» **DATA EXCERPTS**:
────────────────────

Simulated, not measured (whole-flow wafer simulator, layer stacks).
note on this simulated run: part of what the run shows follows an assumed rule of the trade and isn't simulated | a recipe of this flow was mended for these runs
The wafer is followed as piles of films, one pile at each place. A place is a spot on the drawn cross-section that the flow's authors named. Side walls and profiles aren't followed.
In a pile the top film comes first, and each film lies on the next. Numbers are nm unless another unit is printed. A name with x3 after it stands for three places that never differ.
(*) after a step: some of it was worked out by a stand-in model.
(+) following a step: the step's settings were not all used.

────────────────────

» **WORK REQUEST**:
Having read the entries above, restate them all word for word.

» **TASK RESULT**:
Simulated, not measured (whole-flow wafer simulator, layer stacks).
note on this simulated run: part of what the run shows follows an assumed rule of the trade and isn't simulated | a recipe of this flow was mended for these runs
The wafer is followed as piles of films, one pile at each place. A place is a spot on the drawn cross-section that the flow's authors named. Side walls and profiles aren't followed.
In a pile the top film comes first, and each film lies on the next. Numbers are nm unless another unit is printed. A name with x3 after it stands for three places that never differ.
(*) after a step: some of it was worked out by a stand-in model.
(+) following a step: the step's settings were not all used.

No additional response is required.